In the listing below, the line containing "(+) after a" marks the end; copy exactly every line from the first through that one.

:: Stored data ::

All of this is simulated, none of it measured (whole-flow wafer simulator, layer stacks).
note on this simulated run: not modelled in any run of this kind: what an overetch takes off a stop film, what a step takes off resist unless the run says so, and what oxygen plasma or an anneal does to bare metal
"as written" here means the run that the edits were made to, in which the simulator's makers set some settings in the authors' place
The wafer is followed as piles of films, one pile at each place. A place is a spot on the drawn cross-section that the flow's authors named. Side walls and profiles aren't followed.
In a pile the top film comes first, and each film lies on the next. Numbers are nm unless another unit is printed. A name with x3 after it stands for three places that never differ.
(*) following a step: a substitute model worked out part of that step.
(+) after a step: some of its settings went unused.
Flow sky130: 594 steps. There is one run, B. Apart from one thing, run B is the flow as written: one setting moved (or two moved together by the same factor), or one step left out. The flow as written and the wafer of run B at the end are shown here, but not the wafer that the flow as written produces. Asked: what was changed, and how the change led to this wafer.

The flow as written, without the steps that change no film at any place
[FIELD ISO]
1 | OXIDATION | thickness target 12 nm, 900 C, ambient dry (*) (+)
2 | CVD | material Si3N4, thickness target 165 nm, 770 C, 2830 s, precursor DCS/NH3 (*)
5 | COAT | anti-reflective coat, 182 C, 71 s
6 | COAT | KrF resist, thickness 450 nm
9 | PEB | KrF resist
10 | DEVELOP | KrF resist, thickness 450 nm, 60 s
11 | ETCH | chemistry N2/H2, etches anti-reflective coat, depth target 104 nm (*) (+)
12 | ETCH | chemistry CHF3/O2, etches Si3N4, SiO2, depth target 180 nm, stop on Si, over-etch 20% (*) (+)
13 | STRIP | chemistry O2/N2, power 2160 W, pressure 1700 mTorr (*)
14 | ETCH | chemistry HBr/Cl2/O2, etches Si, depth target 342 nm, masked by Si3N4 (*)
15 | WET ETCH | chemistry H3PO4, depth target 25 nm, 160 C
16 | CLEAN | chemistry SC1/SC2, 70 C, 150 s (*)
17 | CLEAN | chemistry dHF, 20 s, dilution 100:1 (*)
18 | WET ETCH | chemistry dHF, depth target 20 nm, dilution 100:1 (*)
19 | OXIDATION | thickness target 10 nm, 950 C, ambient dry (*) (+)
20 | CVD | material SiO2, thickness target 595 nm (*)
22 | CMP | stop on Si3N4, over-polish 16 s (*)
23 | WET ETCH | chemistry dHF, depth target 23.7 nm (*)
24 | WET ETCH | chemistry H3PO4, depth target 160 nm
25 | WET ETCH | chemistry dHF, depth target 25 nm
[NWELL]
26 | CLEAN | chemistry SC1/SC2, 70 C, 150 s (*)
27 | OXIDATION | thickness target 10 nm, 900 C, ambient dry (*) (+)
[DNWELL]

:::

Response box
All of this is simulated, none of it measured (whole-flow wafer simulator, layer stacks).
note on this simulated run: not modelled in any run of this kind: what an overetch takes off a stop film, what a step takes off resist unless the run says so, and what oxygen plasma or an anneal does to bare metal
"as written" here means the run that the edits were made to, in which the simulator's makers set some settings in the authors' place
The wafer is followed as piles of films, one pile at each place. A place is a spot on the drawn cross-section that the flow's authors named. Side walls and profiles aren't followed.
In a pile the top film comes first, and each film lies on the next. Numbers are nm unless another unit is printed. A name with x3 after it stands for three places that never differ.
(*) following a step: a substitute model worked out part of that step.
(+) after a step: some of its settings went unused.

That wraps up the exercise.